*** Opening of Listed records ***
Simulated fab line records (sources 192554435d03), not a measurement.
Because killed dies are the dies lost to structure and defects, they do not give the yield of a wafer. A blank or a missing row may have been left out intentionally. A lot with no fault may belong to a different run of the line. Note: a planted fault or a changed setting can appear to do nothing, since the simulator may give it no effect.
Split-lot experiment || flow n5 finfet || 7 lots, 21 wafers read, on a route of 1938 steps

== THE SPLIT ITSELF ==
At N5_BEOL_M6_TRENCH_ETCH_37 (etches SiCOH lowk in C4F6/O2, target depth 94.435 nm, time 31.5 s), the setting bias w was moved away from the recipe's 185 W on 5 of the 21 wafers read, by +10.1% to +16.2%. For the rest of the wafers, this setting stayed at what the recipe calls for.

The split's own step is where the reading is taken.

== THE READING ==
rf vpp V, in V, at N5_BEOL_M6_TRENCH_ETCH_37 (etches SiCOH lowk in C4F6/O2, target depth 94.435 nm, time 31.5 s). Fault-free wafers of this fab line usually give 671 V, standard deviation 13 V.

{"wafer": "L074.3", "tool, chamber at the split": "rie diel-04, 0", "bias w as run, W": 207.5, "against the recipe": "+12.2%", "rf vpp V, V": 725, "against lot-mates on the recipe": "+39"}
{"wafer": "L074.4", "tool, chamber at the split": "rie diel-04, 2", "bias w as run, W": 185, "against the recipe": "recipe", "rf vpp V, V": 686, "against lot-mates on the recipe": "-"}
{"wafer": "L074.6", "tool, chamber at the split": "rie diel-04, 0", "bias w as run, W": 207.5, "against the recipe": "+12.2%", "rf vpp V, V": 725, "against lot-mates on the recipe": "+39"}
*** Close of Listed records ***

→ **Work request**
All of the material above should be restated verbatim.

→ **Your solution**
Simulated fab line records (sources 192554435d03), not a measurement.
Because killed dies are the dies lost to structure and defects, they do not give the yield of a wafer. A blank or a missing row may have been left out intentionally. A lot with no fault may belong to a different run of the line. Note: a planted fault or a changed setting can appear to do nothing, since the simulator may give it no effect.
Split-lot experiment || flow n5 finfet || 7 lots, 21 wafers read, on a route of 1938 steps

== THE SPLIT ITSELF ==
At N5_BEOL_M6_TRENCH_ETCH_37 (etches SiCOH lowk in C4F6/O2, target depth 94.435 nm, time 31.5 s), the setting bias w was moved away from the recipe's 185 W on 5 of the 21 wafers read, by +10.1% to +16.2%. For the rest of the wafers, this setting stayed at what the recipe calls for.

The split's own step is where the reading is taken.

== THE READING ==
rf vpp V, in V, at N5_BEOL_M6_TRENCH_ETCH_37 (etches SiCOH lowk in C4F6/O2, target depth 94.435 nm, time 31.5 s). Fault-free wafers of this fab line usually give 671 V, standard deviation 13 V.

{"wafer": "L074.3", "tool, chamber at the split": "rie diel-04, 0", "bias w as run, W": 207.5, "against the recipe": "+12.2%", "rf vpp V, V": 725, "against lot-mates on the recipe": "+39"}
{"wafer": "L074.4", "tool, chamber at the split": "rie diel-04, 2", "bias w as run, W": 185, "against the recipe": "recipe", "rf vpp V, V": 686, "against lot-mates on the recipe": "-"}
{"wafer": "L074.6", "tool, chamber at the split": "rie diel-04, 0", "bias w as run, W": 207.5, "against the recipe": "+12.2%", "rf vpp V, V": 725, "against lot-mates on the recipe": "+39"}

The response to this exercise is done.